ASSIGNMENT
Quote every line from the top of the listing down to and including the line that contains "Typical recipe values: flow".

DATA LISTING
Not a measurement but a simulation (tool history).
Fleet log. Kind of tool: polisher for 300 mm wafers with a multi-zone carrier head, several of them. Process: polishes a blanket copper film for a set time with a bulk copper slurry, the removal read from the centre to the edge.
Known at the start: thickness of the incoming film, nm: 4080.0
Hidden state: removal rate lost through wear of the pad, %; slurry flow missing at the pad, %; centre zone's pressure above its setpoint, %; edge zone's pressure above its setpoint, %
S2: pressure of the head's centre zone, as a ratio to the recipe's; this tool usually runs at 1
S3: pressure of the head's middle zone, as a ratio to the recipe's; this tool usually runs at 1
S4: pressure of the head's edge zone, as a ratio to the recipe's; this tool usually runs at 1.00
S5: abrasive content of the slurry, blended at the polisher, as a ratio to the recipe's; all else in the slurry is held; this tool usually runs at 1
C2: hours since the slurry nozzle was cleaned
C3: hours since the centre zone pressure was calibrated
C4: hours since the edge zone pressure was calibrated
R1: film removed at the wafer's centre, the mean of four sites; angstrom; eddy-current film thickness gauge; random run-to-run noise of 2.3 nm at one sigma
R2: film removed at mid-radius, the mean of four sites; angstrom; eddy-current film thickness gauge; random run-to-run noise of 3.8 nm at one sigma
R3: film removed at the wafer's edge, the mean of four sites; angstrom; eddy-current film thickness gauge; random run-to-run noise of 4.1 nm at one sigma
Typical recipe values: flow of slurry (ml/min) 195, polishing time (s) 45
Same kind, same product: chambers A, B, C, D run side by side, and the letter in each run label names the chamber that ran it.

TASK RESULT
Not a measurement but a simulation (tool history).
Fleet log. Kind of tool: polisher for 300 mm wafers with a multi-zone carrier head, several of them. Process: polishes a blanket copper film for a set time with a bulk copper slurry, the removal read from the centre to the edge.
Known at the start: thickness of the incoming film, nm: 4080.0
Hidden state: removal rate lost through wear of the pad, %; slurry flow missing at the pad, %; centre zone's pressure above its setpoint, %; edge zone's pressure above its setpoint, %
S2: pressure of the head's centre zone, as a ratio to the recipe's; this tool usually runs at 1
S3: pressure of the head's middle zone, as a ratio to the recipe's; this tool usually runs at 1
S4: pressure of the head's edge zone, as a ratio to the recipe's; this tool usually runs at 1.00
S5: abrasive content of the slurry, blended at the polisher, as a ratio to the recipe's; all else in the slurry is held; this tool usually runs at 1
C2: hours since the slurry nozzle was cleaned
C3: hours since the centre zone pressure was calibrated
C4: hours since the edge zone pressure was calibrated
R1: film removed at the wafer's centre, the mean of four sites; angstrom; eddy-current film thickness gauge; random run-to-run noise of 2.3 nm at one sigma
R2: film removed at mid-radius, the mean of four sites; angstrom; eddy-current film thickness gauge; random run-to-run noise of 3.8 nm at one sigma
R3: film removed at the wafer's edge, the mean of four sites; angstrom; eddy-current film thickness gauge; random run-to-run noise of 4.1 nm at one sigma
Typical recipe values: flow of slurry (ml/min) 195, polishing time (s) 45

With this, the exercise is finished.